:: Extracted data ::
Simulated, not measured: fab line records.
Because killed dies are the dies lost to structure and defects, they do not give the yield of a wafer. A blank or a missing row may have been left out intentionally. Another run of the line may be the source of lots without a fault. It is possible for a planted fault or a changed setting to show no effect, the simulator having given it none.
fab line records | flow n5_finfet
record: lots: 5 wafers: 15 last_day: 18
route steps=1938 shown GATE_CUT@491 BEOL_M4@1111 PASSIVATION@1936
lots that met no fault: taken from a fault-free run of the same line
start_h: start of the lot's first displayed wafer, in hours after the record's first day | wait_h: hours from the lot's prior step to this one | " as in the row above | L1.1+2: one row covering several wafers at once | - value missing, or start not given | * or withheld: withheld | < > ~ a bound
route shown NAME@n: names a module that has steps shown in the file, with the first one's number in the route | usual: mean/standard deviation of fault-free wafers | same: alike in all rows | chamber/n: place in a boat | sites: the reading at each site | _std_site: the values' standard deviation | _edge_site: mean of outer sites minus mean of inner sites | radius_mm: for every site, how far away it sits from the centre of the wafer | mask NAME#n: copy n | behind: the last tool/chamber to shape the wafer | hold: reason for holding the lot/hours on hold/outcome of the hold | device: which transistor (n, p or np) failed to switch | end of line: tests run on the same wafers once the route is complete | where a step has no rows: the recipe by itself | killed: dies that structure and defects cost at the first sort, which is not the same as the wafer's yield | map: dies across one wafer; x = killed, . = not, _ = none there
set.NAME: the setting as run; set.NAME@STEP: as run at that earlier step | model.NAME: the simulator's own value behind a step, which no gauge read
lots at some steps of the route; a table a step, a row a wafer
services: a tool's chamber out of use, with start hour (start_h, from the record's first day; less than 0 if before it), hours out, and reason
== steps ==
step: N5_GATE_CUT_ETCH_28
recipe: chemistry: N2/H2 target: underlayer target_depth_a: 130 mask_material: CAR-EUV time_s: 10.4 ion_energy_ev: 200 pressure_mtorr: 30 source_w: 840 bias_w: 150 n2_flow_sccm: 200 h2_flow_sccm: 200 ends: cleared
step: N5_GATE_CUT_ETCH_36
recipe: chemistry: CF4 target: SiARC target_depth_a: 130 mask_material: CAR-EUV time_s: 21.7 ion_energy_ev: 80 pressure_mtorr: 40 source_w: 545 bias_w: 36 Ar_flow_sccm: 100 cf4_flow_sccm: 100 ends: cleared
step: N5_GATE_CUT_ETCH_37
:::

Assigned task = Reproduce the entries exactly, but only from their first line to the line holding "fab line records | flow n5_finfet", with that last line kept.

Written reply =
Simulated, not measured: fab line records.
Because killed dies are the dies lost to structure and defects, they do not give the yield of a wafer. A blank or a missing row may have been left out intentionally. Another run of the line may be the source of lots without a fault. It is possible for a planted fault or a changed setting to show no effect, the simulator having given it none.
fab line records | flow n5_finfet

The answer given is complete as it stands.